§ Supplied information
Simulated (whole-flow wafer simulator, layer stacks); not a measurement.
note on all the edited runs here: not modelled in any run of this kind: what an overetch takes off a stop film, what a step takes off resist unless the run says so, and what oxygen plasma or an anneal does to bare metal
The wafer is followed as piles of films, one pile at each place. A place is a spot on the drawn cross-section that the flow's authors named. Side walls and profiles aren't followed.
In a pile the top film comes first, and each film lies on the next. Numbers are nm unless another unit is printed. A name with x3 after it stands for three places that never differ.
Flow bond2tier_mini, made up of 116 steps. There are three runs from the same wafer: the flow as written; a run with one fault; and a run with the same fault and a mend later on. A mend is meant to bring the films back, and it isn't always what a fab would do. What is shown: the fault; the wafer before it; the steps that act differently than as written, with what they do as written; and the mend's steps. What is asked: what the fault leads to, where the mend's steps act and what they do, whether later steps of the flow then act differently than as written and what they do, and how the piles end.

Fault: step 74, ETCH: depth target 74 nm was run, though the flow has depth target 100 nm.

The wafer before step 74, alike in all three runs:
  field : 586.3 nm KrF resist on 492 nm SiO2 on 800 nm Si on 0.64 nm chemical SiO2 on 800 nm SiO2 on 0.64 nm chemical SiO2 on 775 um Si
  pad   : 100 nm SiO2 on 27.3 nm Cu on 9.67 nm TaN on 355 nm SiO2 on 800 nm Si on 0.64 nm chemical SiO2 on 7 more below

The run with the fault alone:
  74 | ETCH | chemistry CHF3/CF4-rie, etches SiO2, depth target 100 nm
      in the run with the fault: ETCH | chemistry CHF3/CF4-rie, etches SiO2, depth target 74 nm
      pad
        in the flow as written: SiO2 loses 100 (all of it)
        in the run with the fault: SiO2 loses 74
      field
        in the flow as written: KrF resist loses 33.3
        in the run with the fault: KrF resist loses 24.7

§ Work order
Each line above from the one with "in the flow as written: SiO2" up to and including the one with "in the flow as written: KrF" must be set down exactly, and no line outside that span may appear.

§ Response box
        in the flow as written: SiO2 loses 100 (all of it)
        in the run with the fault: SiO2 loses 74
      field
        in the flow as written: KrF resist loses 33.3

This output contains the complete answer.